Action item ->
Transcribe each line below without altering anything.

*** Opening Entries supplied ***

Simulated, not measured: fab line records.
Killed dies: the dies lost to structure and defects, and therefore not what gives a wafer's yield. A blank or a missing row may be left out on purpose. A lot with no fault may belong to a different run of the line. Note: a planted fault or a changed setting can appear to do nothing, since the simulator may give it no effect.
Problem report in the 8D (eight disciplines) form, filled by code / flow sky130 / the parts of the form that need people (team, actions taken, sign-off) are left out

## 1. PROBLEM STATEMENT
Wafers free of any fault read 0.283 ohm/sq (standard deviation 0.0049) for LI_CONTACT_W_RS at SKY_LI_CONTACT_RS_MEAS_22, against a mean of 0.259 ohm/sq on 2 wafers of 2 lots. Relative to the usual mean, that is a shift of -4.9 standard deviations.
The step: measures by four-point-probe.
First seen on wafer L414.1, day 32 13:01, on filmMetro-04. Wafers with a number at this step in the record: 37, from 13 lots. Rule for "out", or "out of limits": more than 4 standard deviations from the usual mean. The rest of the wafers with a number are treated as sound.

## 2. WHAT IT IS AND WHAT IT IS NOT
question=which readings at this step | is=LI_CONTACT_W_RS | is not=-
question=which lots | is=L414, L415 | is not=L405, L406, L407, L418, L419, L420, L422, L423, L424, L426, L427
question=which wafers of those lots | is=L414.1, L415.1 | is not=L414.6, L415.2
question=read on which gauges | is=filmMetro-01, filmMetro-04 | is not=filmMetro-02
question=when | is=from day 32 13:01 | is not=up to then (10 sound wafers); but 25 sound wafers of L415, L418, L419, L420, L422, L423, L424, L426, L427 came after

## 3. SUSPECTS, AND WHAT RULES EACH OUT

*** Closing Entries supplied ***

Your solution ->
Simulated, not measured: fab line records.
Killed dies: the dies lost to structure and defects, and therefore not what gives a wafer's yield. A blank or a missing row may be left out on purpose. A lot with no fault may belong to a different run of the line. Note: a planted fault or a changed setting can appear to do nothing, since the simulator may give it no effect.
Problem report in the 8D (eight disciplines) form, filled by code / flow sky130 / the parts of the form that need people (team, actions taken, sign-off) are left out

## 1. PROBLEM STATEMENT
Wafers free of any fault read 0.283 ohm/sq (standard deviation 0.0049) for LI_CONTACT_W_RS at SKY_LI_CONTACT_RS_MEAS_22, against a mean of 0.259 ohm/sq on 2 wafers of 2 lots. Relative to the usual mean, that is a shift of -4.9 standard deviations.
The step: measures by four-point-probe.
First seen on wafer L414.1, day 32 13:01, on filmMetro-04. Wafers with a number at this step in the record: 37, from 13 lots. Rule for "out", or "out of limits": more than 4 standard deviations from the usual mean. The rest of the wafers with a number are treated as sound.

## 2. WHAT IT IS AND WHAT IT IS NOT
question=which readings at this step | is=LI_CONTACT_W_RS | is not=-
question=which lots | is=L414, L415 | is not=L405, L406, L407, L418, L419, L420, L422, L423, L424, L426, L427
question=which wafers of those lots | is=L414.1, L415.1 | is not=L414.6, L415.2
question=read on which gauges | is=filmMetro-01, filmMetro-04 | is not=filmMetro-02
question=when | is=from day 32 13:01 | is not=up to then (10 sound wafers); but 25 sound wafers of L415, L418, L419, L420, L422, L423, L424, L426, L427 came after

## 3. SUSPECTS, AND WHAT RULES EACH OUT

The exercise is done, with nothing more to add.